===== Dataset =====

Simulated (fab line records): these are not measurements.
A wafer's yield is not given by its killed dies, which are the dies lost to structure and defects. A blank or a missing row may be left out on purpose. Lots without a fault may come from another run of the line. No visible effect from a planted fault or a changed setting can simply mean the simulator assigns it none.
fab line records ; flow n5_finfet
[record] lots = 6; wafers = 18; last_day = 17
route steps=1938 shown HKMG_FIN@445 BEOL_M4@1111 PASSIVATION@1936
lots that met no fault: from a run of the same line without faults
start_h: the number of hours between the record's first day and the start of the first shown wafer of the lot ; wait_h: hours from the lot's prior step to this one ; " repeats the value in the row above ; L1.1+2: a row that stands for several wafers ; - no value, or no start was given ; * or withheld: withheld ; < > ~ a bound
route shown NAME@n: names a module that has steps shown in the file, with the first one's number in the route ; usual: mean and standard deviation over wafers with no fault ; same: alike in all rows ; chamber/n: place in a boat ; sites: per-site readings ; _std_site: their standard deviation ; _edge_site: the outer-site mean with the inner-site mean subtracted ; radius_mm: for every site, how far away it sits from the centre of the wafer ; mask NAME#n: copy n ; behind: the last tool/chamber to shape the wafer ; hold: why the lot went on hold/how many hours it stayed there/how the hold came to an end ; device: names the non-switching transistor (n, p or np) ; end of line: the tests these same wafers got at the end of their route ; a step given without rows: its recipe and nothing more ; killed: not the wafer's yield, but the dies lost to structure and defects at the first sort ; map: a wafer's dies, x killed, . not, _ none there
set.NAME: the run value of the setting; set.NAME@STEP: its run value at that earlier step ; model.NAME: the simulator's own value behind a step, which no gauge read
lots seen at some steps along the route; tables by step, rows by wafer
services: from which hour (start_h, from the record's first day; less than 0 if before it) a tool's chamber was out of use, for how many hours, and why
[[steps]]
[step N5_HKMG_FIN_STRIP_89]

=====

From the records above, print exactly the lines that run from the line with "set.NAME: the run" to the line with "lots seen at", inclusive.

set.NAME: the run value of the setting; set.NAME@STEP: its run value at that earlier step ; model.NAME: the simulator's own value behind a step, which no gauge read
lots seen at some steps along the route; tables by step, rows by wafer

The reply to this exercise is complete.